Restate word for word the lines in the listing below, starting at the line containing "PECVD_silicon_nitride_etched_nm: thickness taken" and ending at the line containing "P1: etch of", both included; leave out the rest.

*** Begin section ***

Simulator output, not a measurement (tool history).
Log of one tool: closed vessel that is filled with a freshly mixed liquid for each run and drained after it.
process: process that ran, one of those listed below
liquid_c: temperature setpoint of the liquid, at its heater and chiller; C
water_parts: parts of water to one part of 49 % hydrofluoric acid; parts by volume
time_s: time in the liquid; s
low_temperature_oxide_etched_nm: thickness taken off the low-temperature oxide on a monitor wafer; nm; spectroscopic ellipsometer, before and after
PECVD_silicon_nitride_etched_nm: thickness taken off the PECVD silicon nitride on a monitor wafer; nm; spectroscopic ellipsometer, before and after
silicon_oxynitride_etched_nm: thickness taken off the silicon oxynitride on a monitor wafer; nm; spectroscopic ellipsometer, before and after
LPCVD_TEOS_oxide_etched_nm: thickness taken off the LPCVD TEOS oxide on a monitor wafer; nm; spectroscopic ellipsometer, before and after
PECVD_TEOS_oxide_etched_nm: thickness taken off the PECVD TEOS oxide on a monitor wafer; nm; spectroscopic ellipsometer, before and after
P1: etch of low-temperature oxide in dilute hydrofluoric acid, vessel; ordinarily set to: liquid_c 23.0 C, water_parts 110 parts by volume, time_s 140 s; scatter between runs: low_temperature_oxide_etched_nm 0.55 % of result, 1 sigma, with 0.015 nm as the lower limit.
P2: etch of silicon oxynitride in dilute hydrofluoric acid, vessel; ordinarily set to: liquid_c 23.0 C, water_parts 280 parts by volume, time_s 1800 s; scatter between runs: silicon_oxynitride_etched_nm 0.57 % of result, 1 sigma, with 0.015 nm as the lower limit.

*** End section ***

* RESULT *
PECVD_silicon_nitride_etched_nm: thickness taken off the PECVD silicon nitride on a monitor wafer; nm; spectroscopic ellipsometer, before and after
silicon_oxynitride_etched_nm: thickness taken off the silicon oxynitride on a monitor wafer; nm; spectroscopic ellipsometer, before and after
LPCVD_TEOS_oxide_etched_nm: thickness taken off the LPCVD TEOS oxide on a monitor wafer; nm; spectroscopic ellipsometer, before and after
PECVD_TEOS_oxide_etched_nm: thickness taken off the PECVD TEOS oxide on a monitor wafer; nm; spectroscopic ellipsometer, before and after
P1: etch of low-temperature oxide in dilute hydrofluoric acid, vessel; ordinarily set to: liquid_c 23.0 C, water_parts 110 parts by volume, time_s 140 s; scatter between runs: low_temperature_oxide_etched_nm 0.55 % of result, 1 sigma, with 0.015 nm as the lower limit.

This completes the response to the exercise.